====== Extracted entries
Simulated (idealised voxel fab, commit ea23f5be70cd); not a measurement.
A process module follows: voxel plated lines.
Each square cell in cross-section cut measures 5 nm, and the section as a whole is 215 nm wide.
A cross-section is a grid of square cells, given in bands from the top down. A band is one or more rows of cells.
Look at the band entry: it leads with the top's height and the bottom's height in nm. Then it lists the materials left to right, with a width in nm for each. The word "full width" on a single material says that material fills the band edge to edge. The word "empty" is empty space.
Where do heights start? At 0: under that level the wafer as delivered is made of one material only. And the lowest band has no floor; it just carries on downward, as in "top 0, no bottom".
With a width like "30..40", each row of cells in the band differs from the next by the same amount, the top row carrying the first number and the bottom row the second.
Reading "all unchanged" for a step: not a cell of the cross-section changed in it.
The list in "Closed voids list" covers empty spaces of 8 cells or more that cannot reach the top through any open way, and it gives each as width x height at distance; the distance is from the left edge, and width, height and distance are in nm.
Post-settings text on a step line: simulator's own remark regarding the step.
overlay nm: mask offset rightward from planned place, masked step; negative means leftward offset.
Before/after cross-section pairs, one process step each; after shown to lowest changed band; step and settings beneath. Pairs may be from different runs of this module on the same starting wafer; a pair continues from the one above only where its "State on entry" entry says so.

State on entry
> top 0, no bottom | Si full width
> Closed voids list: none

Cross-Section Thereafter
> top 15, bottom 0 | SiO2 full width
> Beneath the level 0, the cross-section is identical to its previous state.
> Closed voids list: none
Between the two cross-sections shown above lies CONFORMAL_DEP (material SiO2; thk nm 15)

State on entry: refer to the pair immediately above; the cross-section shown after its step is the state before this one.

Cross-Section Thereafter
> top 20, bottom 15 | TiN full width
============

→ **Activity**:
Each line in the material above must be retyped without alteration.

→ **Answer box**:
Simulated (idealised voxel fab, commit ea23f5be70cd); not a measurement.
A process module follows: voxel plated lines.
Each square cell in cross-section cut measures 5 nm, and the section as a whole is 215 nm wide.
A cross-section is a grid of square cells, given in bands from the top down. A band is one or more rows of cells.
Look at the band entry: it leads with the top's height and the bottom's height in nm. Then it lists the materials left to right, with a width in nm for each. The word "full width" on a single material says that material fills the band edge to edge. The word "empty" is empty space.
Where do heights start? At 0: under that level the wafer as delivered is made of one material only. And the lowest band has no floor; it just carries on downward, as in "top 0, no bottom".
With a width like "30..40", each row of cells in the band differs from the next by the same amount, the top row carrying the first number and the bottom row the second.
Reading "all unchanged" for a step: not a cell of the cross-section changed in it.
The list in "Closed voids list" covers empty spaces of 8 cells or more that cannot reach the top through any open way, and it gives each as width x height at distance; the distance is from the left edge, and width, height and distance are in nm.
Post-settings text on a step line: simulator's own remark regarding the step.
overlay nm: mask offset rightward from planned place, masked step; negative means leftward offset.
Before/after cross-section pairs, one process step each; after shown to lowest changed band; step and settings beneath. Pairs may be from different runs of this module on the same starting wafer; a pair continues from the one above only where its "State on entry" entry says so.

State on entry
> top 0, no bottom | Si full width
> Closed voids list: none

Cross-Section Thereafter
> top 15, bottom 0 | SiO2 full width
> Beneath the level 0, the cross-section is identical to its previous state.
> Closed voids list: none
Between the two cross-sections shown above lies CONFORMAL_DEP (material SiO2; thk nm 15)

State on entry: refer to the pair immediately above; the cross-section shown after its step is the state before this one.

Cross-Section Thereafter
> top 20, bottom 15 | TiN full width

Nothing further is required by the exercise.